▶ _Extracted data_:
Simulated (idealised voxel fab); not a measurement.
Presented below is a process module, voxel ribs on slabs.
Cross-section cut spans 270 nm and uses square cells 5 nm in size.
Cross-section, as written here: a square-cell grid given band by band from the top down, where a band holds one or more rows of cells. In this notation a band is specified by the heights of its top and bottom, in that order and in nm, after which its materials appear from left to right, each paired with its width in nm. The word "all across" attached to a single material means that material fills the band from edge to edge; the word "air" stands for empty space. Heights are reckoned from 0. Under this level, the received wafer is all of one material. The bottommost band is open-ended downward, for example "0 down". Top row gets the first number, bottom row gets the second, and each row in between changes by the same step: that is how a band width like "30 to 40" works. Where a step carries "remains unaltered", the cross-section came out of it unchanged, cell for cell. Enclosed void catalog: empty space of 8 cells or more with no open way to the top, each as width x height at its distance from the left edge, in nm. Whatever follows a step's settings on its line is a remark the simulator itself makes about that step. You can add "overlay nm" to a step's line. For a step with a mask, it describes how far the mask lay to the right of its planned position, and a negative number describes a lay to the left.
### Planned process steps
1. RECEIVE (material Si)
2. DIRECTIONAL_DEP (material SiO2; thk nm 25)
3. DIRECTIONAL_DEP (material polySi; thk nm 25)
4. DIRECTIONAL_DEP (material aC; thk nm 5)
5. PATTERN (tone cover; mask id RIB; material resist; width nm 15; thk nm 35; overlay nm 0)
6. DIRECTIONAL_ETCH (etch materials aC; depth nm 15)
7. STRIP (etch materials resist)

▶ _Assignment_: Output must consist only of the listing's lines from the first through the line with "Cross-section cut spans", reproduced word for word.

▶ _Response area_:
Simulated (idealised voxel fab); not a measurement.
Presented below is a process module, voxel ribs on slabs.
Cross-section cut spans 270 nm and uses square cells 5 nm in size.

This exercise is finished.